__Work request__
Repeat the listing below word for word, stopping after the line that contains "Closed vessel that".

__Information shown__
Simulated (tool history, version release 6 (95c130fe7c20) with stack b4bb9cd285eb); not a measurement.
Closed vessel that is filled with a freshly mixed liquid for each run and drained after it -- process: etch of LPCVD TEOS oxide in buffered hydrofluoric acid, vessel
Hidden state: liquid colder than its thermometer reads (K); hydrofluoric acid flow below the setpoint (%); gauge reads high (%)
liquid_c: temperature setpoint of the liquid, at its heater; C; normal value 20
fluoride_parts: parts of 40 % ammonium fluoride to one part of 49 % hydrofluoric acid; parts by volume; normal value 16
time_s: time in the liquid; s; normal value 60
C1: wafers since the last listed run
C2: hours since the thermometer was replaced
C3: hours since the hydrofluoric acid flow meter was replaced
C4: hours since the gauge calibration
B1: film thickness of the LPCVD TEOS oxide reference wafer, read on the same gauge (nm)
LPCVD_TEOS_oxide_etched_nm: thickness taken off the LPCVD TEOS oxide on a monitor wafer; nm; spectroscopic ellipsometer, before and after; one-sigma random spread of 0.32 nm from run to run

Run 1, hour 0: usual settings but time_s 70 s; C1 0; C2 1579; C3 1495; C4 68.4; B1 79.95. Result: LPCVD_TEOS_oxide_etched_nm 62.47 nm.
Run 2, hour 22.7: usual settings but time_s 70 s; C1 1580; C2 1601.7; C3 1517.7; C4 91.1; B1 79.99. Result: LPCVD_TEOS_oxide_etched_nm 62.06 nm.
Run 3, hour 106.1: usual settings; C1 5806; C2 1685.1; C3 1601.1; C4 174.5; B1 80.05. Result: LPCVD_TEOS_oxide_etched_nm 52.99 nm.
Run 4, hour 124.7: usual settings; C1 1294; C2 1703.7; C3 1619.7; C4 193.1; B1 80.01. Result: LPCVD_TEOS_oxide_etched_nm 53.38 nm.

__Your response__
Simulated (tool history, version release 6 (95c130fe7c20) with stack b4bb9cd285eb); not a measurement.
Closed vessel that is filled with a freshly mixed liquid for each run and drained after it -- process: etch of LPCVD TEOS oxide in buffered hydrofluoric acid, vessel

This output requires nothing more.